Assigned task:
A word-for-word transcription of all the data is required.

Dataset entries:
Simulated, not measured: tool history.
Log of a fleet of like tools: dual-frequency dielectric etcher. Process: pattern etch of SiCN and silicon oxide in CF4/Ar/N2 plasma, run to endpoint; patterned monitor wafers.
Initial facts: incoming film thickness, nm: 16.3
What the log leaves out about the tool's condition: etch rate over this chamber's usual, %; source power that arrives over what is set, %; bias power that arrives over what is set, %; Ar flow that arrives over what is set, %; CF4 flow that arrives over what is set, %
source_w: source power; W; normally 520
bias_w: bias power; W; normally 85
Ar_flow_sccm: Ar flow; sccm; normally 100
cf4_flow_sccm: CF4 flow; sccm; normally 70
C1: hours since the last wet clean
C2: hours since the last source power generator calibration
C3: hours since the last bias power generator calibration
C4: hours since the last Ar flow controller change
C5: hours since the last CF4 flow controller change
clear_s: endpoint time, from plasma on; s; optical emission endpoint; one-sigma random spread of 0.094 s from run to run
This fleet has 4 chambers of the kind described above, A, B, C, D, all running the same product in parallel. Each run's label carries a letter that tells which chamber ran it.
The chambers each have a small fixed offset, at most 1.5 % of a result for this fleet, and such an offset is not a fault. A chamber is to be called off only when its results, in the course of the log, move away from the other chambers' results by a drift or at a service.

Result:
Simulated, not measured: tool history.
Log of a fleet of like tools: dual-frequency dielectric etcher. Process: pattern etch of SiCN and silicon oxide in CF4/Ar/N2 plasma, run to endpoint; patterned monitor wafers.
Initial facts: incoming film thickness, nm: 16.3
What the log leaves out about the tool's condition: etch rate over this chamber's usual, %; source power that arrives over what is set, %; bias power that arrives over what is set, %; Ar flow that arrives over what is set, %; CF4 flow that arrives over what is set, %
source_w: source power; W; normally 520
bias_w: bias power; W; normally 85
Ar_flow_sccm: Ar flow; sccm; normally 100
cf4_flow_sccm: CF4 flow; sccm; normally 70
C1: hours since the last wet clean
C2: hours since the last source power generator calibration
C3: hours since the last bias power generator calibration
C4: hours since the last Ar flow controller change
C5: hours since the last CF4 flow controller change
clear_s: endpoint time, from plasma on; s; optical emission endpoint; one-sigma random spread of 0.094 s from run to run
This fleet has 4 chambers of the kind described above, A, B, C, D, all running the same product in parallel. Each run's label carries a letter that tells which chamber ran it.
The chambers each have a small fixed offset, at most 1.5 % of a result for this fleet, and such an offset is not a fault. A chamber is to be called off only when its results, in the course of the log, move away from the other chambers' results by a drift or at a service.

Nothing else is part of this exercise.